** Recorded data **
-.-.-
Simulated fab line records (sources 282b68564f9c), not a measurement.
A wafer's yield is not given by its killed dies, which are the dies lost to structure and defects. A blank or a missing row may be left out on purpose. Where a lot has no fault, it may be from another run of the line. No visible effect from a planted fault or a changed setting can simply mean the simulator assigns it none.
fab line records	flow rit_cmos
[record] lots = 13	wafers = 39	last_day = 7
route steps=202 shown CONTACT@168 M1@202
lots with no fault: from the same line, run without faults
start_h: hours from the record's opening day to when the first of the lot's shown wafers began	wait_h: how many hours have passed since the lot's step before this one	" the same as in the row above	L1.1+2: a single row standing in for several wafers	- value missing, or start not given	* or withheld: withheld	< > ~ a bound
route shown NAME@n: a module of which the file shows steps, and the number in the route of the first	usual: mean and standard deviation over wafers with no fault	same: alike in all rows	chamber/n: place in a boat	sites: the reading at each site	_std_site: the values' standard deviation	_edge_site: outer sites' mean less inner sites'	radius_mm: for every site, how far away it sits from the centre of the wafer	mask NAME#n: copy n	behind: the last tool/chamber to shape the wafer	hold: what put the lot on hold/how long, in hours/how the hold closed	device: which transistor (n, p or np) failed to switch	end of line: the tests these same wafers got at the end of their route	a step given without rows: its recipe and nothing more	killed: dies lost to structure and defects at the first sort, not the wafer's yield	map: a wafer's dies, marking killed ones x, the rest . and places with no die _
-.-.-

** Requirement **
Take the lines above from the one containing "route steps=202 shown CONTACT@168 M1@202" to the one containing "lots with no" and retype them exactly, both ends included, with nothing added.

** Exercise result **
route steps=202 shown CONTACT@168 M1@202
lots with no fault: from the same line, run without faults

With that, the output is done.